* **WORK INSTRUCTION**
Set down exactly the first line of the entries and every line after it, through the line with "dissolved ozone (ppm): ultraviolet".

GIVEN DATA Block Start
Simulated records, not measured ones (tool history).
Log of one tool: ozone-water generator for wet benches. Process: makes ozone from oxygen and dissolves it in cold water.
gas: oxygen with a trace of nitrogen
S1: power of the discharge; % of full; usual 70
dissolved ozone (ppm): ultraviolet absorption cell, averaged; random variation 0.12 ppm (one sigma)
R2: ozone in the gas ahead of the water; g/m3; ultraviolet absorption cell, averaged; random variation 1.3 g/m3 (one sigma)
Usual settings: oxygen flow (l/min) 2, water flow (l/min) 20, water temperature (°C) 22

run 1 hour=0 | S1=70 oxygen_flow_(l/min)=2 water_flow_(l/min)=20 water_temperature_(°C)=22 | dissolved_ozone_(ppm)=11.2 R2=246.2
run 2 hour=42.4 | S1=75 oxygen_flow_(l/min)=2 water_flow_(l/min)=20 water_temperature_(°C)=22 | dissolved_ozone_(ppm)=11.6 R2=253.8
GIVEN DATA Block End

* **EXERCISE SOLUTION**
Simulated records, not measured ones (tool history).
Log of one tool: ozone-water generator for wet benches. Process: makes ozone from oxygen and dissolves it in cold water.
gas: oxygen with a trace of nitrogen
S1: power of the discharge; % of full; usual 70
dissolved ozone (ppm): ultraviolet absorption cell, averaged; random variation 0.12 ppm (one sigma)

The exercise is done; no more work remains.